━━━ Excerpted data

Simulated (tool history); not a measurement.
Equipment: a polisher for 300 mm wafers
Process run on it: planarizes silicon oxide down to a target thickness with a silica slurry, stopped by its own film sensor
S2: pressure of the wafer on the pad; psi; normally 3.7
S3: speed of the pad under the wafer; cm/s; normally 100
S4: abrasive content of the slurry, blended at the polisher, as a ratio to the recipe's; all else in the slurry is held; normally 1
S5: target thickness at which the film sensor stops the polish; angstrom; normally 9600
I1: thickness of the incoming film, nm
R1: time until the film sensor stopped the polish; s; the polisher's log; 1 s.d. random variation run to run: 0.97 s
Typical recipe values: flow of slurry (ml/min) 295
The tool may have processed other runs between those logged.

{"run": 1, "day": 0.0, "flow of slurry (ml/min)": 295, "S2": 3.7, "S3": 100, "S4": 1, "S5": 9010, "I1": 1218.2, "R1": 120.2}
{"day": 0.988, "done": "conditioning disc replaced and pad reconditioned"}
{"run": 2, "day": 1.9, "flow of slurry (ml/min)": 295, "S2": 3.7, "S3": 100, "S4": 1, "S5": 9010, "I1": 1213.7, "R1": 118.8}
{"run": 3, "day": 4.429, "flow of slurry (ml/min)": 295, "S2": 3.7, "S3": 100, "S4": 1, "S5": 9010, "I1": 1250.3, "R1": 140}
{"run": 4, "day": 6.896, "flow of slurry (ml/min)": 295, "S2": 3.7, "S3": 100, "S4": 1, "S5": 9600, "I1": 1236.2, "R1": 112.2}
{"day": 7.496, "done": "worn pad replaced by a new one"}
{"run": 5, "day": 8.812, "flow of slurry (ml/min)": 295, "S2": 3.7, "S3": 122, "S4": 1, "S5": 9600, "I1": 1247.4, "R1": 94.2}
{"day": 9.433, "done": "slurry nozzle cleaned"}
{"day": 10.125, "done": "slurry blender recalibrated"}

━━━━━━

▶ **Exercise**
In the listing above, locate the line with "S4: abrasive content" and the line with "The tool may", then extract exactly those lines and every line between them, and nothing more.

▶ **Exercise answer**
S4: abrasive content of the slurry, blended at the polisher, as a ratio to the recipe's; all else in the slurry is held; normally 1
S5: target thickness at which the film sensor stops the polish; angstrom; normally 9600
I1: thickness of the incoming film, nm
R1: time until the film sensor stopped the polish; s; the polisher's log; 1 s.d. random variation run to run: 0.97 s
Typical recipe values: flow of slurry (ml/min) 295
The tool may have processed other runs between those logged.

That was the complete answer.